* * * * * * * * *

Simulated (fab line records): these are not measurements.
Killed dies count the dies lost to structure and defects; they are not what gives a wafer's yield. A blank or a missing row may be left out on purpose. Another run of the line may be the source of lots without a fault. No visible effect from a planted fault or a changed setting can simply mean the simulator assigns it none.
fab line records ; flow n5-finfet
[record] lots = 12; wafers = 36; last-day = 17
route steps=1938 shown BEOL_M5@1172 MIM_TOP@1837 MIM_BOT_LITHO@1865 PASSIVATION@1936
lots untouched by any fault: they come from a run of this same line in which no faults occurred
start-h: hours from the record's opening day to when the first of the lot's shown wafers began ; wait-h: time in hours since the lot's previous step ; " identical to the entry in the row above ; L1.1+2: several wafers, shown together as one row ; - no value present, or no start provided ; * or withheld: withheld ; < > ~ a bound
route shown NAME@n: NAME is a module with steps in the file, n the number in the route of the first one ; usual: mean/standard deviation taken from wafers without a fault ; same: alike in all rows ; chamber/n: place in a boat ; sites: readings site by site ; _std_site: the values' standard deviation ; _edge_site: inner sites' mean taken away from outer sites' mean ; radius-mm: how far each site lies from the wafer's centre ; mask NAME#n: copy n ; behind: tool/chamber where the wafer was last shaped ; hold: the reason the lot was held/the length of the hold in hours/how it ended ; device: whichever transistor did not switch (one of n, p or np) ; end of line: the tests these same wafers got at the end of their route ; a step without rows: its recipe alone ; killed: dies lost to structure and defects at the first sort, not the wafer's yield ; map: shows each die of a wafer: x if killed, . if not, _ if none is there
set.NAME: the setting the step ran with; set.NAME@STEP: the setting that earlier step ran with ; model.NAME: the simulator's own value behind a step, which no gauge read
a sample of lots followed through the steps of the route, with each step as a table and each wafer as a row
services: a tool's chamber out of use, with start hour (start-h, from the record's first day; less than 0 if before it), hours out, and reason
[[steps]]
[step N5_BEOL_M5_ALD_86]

* * * * * * * * *

**ASSIGNED TASK:**
Please transcribe exactly the lines above from the line that has "lots untouched by" up to and including the line that has "start-h: hours from"; no other line belongs in the answer.

**PROBLEM SOLUTION:**
lots untouched by any fault: they come from a run of this same line in which no faults occurred
start-h: hours from the record's opening day to when the first of the lot's shown wafers began ; wait-h: time in hours since the lot's previous step ; " identical to the entry in the row above ; L1.1+2: several wafers, shown together as one row ; - no value present, or no start provided ; * or withheld: withheld ; < > ~ a bound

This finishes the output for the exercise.